Every line of the records counts; transcribe each one exactly.

BEGIN
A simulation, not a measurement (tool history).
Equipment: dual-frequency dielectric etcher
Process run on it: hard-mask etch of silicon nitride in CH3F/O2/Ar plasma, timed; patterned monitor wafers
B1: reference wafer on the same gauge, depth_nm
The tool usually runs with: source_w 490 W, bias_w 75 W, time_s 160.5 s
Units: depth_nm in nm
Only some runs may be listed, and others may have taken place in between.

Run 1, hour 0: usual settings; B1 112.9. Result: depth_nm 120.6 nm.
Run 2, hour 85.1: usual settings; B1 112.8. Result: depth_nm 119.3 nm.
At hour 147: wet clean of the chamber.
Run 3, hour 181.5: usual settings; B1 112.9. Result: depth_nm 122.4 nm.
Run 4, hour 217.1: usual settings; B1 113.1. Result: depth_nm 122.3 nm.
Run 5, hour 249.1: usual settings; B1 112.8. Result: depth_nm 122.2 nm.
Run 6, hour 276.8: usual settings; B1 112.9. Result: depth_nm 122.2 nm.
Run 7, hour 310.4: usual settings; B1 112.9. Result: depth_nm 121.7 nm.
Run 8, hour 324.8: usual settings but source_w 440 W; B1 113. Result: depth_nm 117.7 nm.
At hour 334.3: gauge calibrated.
END

→ Written response:
A simulation, not a measurement (tool history).
Equipment: dual-frequency dielectric etcher
Process run on it: hard-mask etch of silicon nitride in CH3F/O2/Ar plasma, timed; patterned monitor wafers
B1: reference wafer on the same gauge, depth_nm
The tool usually runs with: source_w 490 W, bias_w 75 W, time_s 160.5 s
Units: depth_nm in nm
Only some runs may be listed, and others may have taken place in between.

Run 1, hour 0: usual settings; B1 112.9. Result: depth_nm 120.6 nm.
Run 2, hour 85.1: usual settings; B1 112.8. Result: depth_nm 119.3 nm.
At hour 147: wet clean of the chamber.
Run 3, hour 181.5: usual settings; B1 112.9. Result: depth_nm 122.4 nm.
Run 4, hour 217.1: usual settings; B1 113.1. Result: depth_nm 122.3 nm.
Run 5, hour 249.1: usual settings; B1 112.8. Result: depth_nm 122.2 nm.
Run 6, hour 276.8: usual settings; B1 112.9. Result: depth_nm 122.2 nm.
Run 7, hour 310.4: usual settings; B1 112.9. Result: depth_nm 121.7 nm.
Run 8, hour 324.8: usual settings but source_w 440 W; B1 113. Result: depth_nm 117.7 nm.
At hour 334.3: gauge calibrated.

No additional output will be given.